━━━━━ Material provided ━━━━━

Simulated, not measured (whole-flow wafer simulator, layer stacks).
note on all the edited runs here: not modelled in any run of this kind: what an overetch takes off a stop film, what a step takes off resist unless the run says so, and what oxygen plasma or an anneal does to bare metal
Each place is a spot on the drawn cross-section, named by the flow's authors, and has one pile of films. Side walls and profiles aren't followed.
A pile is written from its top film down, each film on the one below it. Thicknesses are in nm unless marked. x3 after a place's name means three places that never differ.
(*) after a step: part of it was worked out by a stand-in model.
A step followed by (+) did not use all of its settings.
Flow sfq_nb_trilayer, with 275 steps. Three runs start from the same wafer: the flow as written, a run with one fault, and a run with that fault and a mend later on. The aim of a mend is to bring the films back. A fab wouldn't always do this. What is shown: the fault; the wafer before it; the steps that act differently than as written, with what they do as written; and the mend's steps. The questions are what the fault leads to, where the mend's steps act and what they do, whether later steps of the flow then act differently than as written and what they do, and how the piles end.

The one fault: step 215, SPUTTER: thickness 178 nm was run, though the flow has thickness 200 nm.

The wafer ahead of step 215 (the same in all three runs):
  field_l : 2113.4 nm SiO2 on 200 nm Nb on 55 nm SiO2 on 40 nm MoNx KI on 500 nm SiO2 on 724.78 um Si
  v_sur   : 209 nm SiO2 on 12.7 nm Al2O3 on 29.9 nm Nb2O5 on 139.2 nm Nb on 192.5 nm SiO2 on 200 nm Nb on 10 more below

━━━━━

Work item.
From the first line through the last, give the data above again exactly.

Answer section.
Simulated, not measured (whole-flow wafer simulator, layer stacks).
note on all the edited runs here: not modelled in any run of this kind: what an overetch takes off a stop film, what a step takes off resist unless the run says so, and what oxygen plasma or an anneal does to bare metal
Each place is a spot on the drawn cross-section, named by the flow's authors, and has one pile of films. Side walls and profiles aren't followed.
A pile is written from its top film down, each film on the one below it. Thicknesses are in nm unless marked. x3 after a place's name means three places that never differ.
(*) after a step: part of it was worked out by a stand-in model.
A step followed by (+) did not use all of its settings.
Flow sfq_nb_trilayer, with 275 steps. Three runs start from the same wafer: the flow as written, a run with one fault, and a run with that fault and a mend later on. The aim of a mend is to bring the films back. A fab wouldn't always do this. What is shown: the fault; the wafer before it; the steps that act differently than as written, with what they do as written; and the mend's steps. The questions are what the fault leads to, where the mend's steps act and what they do, whether later steps of the flow then act differently than as written and what they do, and how the piles end.

The one fault: step 215, SPUTTER: thickness 178 nm was run, though the flow has thickness 200 nm.

The wafer ahead of step 215 (the same in all three runs):
  field_l : 2113.4 nm SiO2 on 200 nm Nb on 55 nm SiO2 on 40 nm MoNx KI on 500 nm SiO2 on 724.78 um Si
  v_sur   : 209 nm SiO2 on 12.7 nm Al2O3 on 29.9 nm Nb2O5 on 139.2 nm Nb on 192.5 nm SiO2 on 200 nm Nb on 10 more below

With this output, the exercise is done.